= Work item =
Look through the records below for the line holding "16: op CONFORMAL_DEP". Write it out exactly, with each following line through the line holding "10 down to 5: W=15;".

= Dataset excerpts =
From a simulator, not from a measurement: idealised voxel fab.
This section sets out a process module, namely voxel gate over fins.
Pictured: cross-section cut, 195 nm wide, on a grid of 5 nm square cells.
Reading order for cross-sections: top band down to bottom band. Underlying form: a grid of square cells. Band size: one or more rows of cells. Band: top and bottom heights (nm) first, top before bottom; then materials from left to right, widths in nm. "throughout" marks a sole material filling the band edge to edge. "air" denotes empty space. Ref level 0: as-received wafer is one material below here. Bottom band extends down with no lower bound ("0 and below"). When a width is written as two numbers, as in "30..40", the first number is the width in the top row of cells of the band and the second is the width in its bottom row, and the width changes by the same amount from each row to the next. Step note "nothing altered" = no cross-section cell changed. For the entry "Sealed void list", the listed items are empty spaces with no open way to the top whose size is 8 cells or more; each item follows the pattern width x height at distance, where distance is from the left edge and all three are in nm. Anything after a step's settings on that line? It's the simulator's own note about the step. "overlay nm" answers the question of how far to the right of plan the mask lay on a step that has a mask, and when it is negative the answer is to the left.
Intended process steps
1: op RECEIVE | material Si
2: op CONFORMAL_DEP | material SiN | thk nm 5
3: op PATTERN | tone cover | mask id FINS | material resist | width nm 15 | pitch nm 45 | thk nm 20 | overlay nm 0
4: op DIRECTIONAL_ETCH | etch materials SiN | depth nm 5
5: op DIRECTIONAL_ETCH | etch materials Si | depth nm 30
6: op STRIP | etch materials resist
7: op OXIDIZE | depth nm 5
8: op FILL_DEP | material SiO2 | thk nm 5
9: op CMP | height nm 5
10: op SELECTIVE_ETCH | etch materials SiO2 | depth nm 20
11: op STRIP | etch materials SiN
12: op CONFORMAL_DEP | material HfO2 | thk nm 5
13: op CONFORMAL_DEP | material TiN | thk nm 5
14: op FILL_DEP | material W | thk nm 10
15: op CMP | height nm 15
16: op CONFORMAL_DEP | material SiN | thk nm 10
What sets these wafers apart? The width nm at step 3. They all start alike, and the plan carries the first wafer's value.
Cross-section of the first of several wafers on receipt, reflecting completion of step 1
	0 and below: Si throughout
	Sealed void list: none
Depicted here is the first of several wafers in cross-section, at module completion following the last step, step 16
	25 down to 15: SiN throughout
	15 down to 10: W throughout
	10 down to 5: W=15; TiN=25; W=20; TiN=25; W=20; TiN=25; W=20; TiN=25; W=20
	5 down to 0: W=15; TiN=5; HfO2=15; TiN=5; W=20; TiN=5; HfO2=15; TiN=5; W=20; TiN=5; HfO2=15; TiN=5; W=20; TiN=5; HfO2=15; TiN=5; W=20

= Worked solution =
16: op CONFORMAL_DEP | material SiN | thk nm 10
What sets these wafers apart? The width nm at step 3. They all start alike, and the plan carries the first wafer's value.
Cross-section of the first of several wafers on receipt, reflecting completion of step 1
	0 and below: Si throughout
	Sealed void list: none
Depicted here is the first of several wafers in cross-section, at module completion following the last step, step 16
	25 down to 15: SiN throughout
	15 down to 10: W throughout
	10 down to 5: W=15; TiN=25; W=20; TiN=25; W=20; TiN=25; W=20; TiN=25; W=20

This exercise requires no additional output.